• **Supplied material**:
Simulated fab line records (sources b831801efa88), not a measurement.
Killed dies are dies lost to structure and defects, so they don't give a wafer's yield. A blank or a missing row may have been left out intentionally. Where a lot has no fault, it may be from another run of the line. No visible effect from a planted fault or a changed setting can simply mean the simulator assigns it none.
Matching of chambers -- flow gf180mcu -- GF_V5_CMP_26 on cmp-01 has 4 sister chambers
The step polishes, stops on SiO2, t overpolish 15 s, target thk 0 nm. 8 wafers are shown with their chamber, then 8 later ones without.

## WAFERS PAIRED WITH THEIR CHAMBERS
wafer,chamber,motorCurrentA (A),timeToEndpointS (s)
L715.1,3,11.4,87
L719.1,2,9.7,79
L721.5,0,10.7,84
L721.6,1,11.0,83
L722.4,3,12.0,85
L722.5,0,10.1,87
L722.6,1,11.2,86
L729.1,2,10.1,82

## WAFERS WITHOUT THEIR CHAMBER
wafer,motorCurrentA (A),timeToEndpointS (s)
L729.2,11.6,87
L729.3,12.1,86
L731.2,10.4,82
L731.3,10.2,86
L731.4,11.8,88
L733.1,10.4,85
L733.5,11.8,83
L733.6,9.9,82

• **Action item**:
Copy every record verbatim.

• **Worked solution**:
Simulated fab line records (sources b831801efa88), not a measurement.
Killed dies are dies lost to structure and defects, so they don't give a wafer's yield. A blank or a missing row may have been left out intentionally. Where a lot has no fault, it may be from another run of the line. No visible effect from a planted fault or a changed setting can simply mean the simulator assigns it none.
Matching of chambers -- flow gf180mcu -- GF_V5_CMP_26 on cmp-01 has 4 sister chambers
The step polishes, stops on SiO2, t overpolish 15 s, target thk 0 nm. 8 wafers are shown with their chamber, then 8 later ones without.

## WAFERS PAIRED WITH THEIR CHAMBERS
wafer,chamber,motorCurrentA (A),timeToEndpointS (s)
L715.1,3,11.4,87
L719.1,2,9.7,79
L721.5,0,10.7,84
L721.6,1,11.0,83
L722.4,3,12.0,85
L722.5,0,10.1,87
L722.6,1,11.2,86
L729.1,2,10.1,82

## WAFERS WITHOUT THEIR CHAMBER
wafer,motorCurrentA (A),timeToEndpointS (s)
L729.2,11.6,87
L729.3,12.1,86
L731.2,10.4,82
L731.3,10.2,86
L731.4,11.8,88
L733.1,10.4,85
L733.5,11.8,83
L733.6,9.9,82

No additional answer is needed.